### DATASET RECORDS
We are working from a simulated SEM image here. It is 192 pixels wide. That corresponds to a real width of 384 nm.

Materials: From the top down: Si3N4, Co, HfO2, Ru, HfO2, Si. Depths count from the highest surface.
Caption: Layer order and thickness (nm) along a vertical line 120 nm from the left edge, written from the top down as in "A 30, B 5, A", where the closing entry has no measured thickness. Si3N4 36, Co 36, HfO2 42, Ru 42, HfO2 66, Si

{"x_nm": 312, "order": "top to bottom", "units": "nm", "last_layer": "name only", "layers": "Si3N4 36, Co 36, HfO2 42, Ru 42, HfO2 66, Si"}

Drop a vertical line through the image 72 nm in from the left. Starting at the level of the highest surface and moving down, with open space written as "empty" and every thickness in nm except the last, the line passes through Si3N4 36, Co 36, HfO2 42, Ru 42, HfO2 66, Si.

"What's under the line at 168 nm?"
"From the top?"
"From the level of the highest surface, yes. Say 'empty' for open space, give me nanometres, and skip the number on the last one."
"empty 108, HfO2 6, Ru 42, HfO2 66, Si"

### ASSIGNED TASK
Begin at the first line of the material and transcribe each line exactly. End with the line containing "Materials: From the", and give nothing else.

### WRITTEN RESPONSE
We are working from a simulated SEM image here. It is 192 pixels wide. That corresponds to a real width of 384 nm.

Materials: From the top down: Si3N4, Co, HfO2, Ru, HfO2, Si. Depths count from the highest surface.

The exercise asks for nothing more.